_WORK REQUEST_. The answer consists solely of the listing's lines from the first through the line containing "N5_BEOL_M2_OVL_MEAS_29.", each reproduced exactly.

_SUPPLIED MATERIAL_.
****************************************
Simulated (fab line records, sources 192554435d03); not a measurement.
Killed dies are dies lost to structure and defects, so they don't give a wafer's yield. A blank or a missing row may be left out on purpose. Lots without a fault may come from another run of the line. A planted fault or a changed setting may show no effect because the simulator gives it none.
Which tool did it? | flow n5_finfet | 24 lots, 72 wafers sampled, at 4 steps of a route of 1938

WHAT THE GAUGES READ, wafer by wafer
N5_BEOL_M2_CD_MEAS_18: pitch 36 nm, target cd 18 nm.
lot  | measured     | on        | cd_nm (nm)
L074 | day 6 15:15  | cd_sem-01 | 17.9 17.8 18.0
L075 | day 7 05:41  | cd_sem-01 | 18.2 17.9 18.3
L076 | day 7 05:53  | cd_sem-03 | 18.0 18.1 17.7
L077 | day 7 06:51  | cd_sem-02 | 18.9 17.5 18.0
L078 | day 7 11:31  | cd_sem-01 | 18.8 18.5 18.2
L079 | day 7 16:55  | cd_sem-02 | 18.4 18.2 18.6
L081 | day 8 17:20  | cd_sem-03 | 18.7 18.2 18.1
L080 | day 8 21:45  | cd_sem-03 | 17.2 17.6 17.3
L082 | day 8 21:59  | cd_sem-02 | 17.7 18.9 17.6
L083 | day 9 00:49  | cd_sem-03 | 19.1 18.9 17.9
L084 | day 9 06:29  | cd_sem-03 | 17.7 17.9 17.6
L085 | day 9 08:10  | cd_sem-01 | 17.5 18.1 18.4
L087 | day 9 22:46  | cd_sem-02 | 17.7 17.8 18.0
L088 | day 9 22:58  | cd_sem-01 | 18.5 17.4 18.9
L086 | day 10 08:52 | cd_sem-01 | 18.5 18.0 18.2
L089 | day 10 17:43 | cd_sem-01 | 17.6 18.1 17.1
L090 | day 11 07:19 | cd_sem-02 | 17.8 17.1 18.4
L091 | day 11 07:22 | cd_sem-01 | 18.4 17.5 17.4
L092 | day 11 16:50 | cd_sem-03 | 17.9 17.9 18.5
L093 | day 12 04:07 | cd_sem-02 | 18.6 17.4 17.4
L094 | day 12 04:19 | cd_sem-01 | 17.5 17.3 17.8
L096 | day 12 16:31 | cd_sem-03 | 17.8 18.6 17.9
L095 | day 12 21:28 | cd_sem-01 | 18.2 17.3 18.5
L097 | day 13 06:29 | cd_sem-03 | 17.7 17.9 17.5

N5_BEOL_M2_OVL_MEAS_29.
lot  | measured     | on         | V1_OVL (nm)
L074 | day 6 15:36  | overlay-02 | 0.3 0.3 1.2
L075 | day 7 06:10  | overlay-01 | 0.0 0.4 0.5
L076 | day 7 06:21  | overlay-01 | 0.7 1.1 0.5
****************************************

_EXERCISE RESPONSE_.
Simulated (fab line records, sources 192554435d03); not a measurement.
Killed dies are dies lost to structure and defects, so they don't give a wafer's yield. A blank or a missing row may be left out on purpose. Lots without a fault may come from another run of the line. A planted fault or a changed setting may show no effect because the simulator gives it none.
Which tool did it? | flow n5_finfet | 24 lots, 72 wafers sampled, at 4 steps of a route of 1938

WHAT THE GAUGES READ, wafer by wafer
N5_BEOL_M2_CD_MEAS_18: pitch 36 nm, target cd 18 nm.
lot  | measured     | on        | cd_nm (nm)
L074 | day 6 15:15  | cd_sem-01 | 17.9 17.8 18.0
L075 | day 7 05:41  | cd_sem-01 | 18.2 17.9 18.3
L076 | day 7 05:53  | cd_sem-03 | 18.0 18.1 17.7
L077 | day 7 06:51  | cd_sem-02 | 18.9 17.5 18.0
L078 | day 7 11:31  | cd_sem-01 | 18.8 18.5 18.2
L079 | day 7 16:55  | cd_sem-02 | 18.4 18.2 18.6
L081 | day 8 17:20  | cd_sem-03 | 18.7 18.2 18.1
L080 | day 8 21:45  | cd_sem-03 | 17.2 17.6 17.3
L082 | day 8 21:59  | cd_sem-02 | 17.7 18.9 17.6
L083 | day 9 00:49  | cd_sem-03 | 19.1 18.9 17.9
L084 | day 9 06:29  | cd_sem-03 | 17.7 17.9 17.6
L085 | day 9 08:10  | cd_sem-01 | 17.5 18.1 18.4
L087 | day 9 22:46  | cd_sem-02 | 17.7 17.8 18.0
L088 | day 9 22:58  | cd_sem-01 | 18.5 17.4 18.9
L086 | day 10 08:52 | cd_sem-01 | 18.5 18.0 18.2
L089 | day 10 17:43 | cd_sem-01 | 17.6 18.1 17.1
L090 | day 11 07:19 | cd_sem-02 | 17.8 17.1 18.4
L091 | day 11 07:22 | cd_sem-01 | 18.4 17.5 17.4
L092 | day 11 16:50 | cd_sem-03 | 17.9 17.9 18.5
L093 | day 12 04:07 | cd_sem-02 | 18.6 17.4 17.4
L094 | day 12 04:19 | cd_sem-01 | 17.5 17.3 17.8
L096 | day 12 16:31 | cd_sem-03 | 17.8 18.6 17.9
L095 | day 12 21:28 | cd_sem-01 | 18.2 17.3 18.5
L097 | day 13 06:29 | cd_sem-03 | 17.7 17.9 17.5

N5_BEOL_M2_OVL_MEAS_29.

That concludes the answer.